Work item
Restate the records in full, keeping every word as it is.

-- Opening Marker --
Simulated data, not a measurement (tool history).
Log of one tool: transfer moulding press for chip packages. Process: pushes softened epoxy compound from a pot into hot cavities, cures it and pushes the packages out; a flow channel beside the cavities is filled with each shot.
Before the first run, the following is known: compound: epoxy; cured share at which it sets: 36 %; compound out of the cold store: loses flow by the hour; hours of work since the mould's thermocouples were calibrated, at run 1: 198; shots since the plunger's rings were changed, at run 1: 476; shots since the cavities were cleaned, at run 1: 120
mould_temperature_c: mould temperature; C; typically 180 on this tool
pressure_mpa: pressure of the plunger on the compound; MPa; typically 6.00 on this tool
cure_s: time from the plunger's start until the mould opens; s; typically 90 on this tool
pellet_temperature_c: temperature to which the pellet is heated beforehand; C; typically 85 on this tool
-- Closing Marker --

Response area
Simulated data, not a measurement (tool history).
Log of one tool: transfer moulding press for chip packages. Process: pushes softened epoxy compound from a pot into hot cavities, cures it and pushes the packages out; a flow channel beside the cavities is filled with each shot.
Before the first run, the following is known: compound: epoxy; cured share at which it sets: 36 %; compound out of the cold store: loses flow by the hour; hours of work since the mould's thermocouples were calibrated, at run 1: 198; shots since the plunger's rings were changed, at run 1: 476; shots since the cavities were cleaned, at run 1: 120
mould_temperature_c: mould temperature; C; typically 180 on this tool
pressure_mpa: pressure of the plunger on the compound; MPa; typically 6.00 on this tool
cure_s: time from the plunger's start until the mould opens; s; typically 90 on this tool
pellet_temperature_c: temperature to which the pellet is heated beforehand; C; typically 85 on this tool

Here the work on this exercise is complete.